[Data for review]

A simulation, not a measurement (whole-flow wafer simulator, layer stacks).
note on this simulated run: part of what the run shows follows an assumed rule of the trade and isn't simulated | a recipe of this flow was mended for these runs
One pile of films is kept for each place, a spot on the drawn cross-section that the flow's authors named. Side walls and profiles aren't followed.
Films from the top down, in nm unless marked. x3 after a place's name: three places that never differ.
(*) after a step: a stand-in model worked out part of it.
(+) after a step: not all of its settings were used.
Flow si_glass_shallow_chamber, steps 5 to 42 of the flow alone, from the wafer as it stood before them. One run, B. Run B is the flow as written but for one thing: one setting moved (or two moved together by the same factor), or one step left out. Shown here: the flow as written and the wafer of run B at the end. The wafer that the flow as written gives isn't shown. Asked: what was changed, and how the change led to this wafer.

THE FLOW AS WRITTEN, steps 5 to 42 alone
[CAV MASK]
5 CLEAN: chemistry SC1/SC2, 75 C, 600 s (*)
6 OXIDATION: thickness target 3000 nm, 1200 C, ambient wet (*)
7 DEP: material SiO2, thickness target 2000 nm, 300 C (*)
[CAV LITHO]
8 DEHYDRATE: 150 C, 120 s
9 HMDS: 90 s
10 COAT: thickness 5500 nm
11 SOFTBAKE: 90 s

[/Data for review]

Would you restate exactly the lines of the material above, from its opening line through the line with "(+) after a", and output only those?

A simulation, not a measurement (whole-flow wafer simulator, layer stacks).
note on this simulated run: part of what the run shows follows an assumed rule of the trade and isn't simulated | a recipe of this flow was mended for these runs
One pile of films is kept for each place, a spot on the drawn cross-section that the flow's authors named. Side walls and profiles aren't followed.
Films from the top down, in nm unless marked. x3 after a place's name: three places that never differ.
(*) after a step: a stand-in model worked out part of it.
(+) after a step: not all of its settings were used.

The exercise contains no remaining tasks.